* Supplied information:
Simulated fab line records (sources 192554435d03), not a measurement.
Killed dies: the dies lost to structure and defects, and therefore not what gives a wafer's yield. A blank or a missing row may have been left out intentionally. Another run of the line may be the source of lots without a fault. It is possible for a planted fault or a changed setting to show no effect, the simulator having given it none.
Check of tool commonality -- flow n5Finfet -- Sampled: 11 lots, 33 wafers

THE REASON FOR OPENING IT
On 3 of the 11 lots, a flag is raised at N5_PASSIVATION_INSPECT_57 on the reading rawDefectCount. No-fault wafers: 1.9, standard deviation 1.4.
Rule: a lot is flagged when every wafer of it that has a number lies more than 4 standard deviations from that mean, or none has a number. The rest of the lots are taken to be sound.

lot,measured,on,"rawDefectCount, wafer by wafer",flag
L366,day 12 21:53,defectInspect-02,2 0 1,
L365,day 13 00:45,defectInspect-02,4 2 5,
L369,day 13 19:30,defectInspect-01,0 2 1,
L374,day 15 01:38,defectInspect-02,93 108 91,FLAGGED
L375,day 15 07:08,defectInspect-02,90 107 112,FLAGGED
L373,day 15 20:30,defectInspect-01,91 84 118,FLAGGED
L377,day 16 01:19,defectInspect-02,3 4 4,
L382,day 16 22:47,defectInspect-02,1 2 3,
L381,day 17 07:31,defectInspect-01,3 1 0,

* Work request:
Each line of the material must be restated exactly.

* Result:
Simulated fab line records (sources 192554435d03), not a measurement.
Killed dies: the dies lost to structure and defects, and therefore not what gives a wafer's yield. A blank or a missing row may have been left out intentionally. Another run of the line may be the source of lots without a fault. It is possible for a planted fault or a changed setting to show no effect, the simulator having given it none.
Check of tool commonality -- flow n5Finfet -- Sampled: 11 lots, 33 wafers

THE REASON FOR OPENING IT
On 3 of the 11 lots, a flag is raised at N5_PASSIVATION_INSPECT_57 on the reading rawDefectCount. No-fault wafers: 1.9, standard deviation 1.4.
Rule: a lot is flagged when every wafer of it that has a number lies more than 4 standard deviations from that mean, or none has a number. The rest of the lots are taken to be sound.

lot,measured,on,"rawDefectCount, wafer by wafer",flag
L366,day 12 21:53,defectInspect-02,2 0 1,
L365,day 13 00:45,defectInspect-02,4 2 5,
L369,day 13 19:30,defectInspect-01,0 2 1,
L374,day 15 01:38,defectInspect-02,93 108 91,FLAGGED
L375,day 15 07:08,defectInspect-02,90 107 112,FLAGGED
L373,day 15 20:30,defectInspect-01,91 84 118,FLAGGED
L377,day 16 01:19,defectInspect-02,3 4 4,
L382,day 16 22:47,defectInspect-02,1 2 3,
L381,day 17 07:31,defectInspect-01,3 1 0,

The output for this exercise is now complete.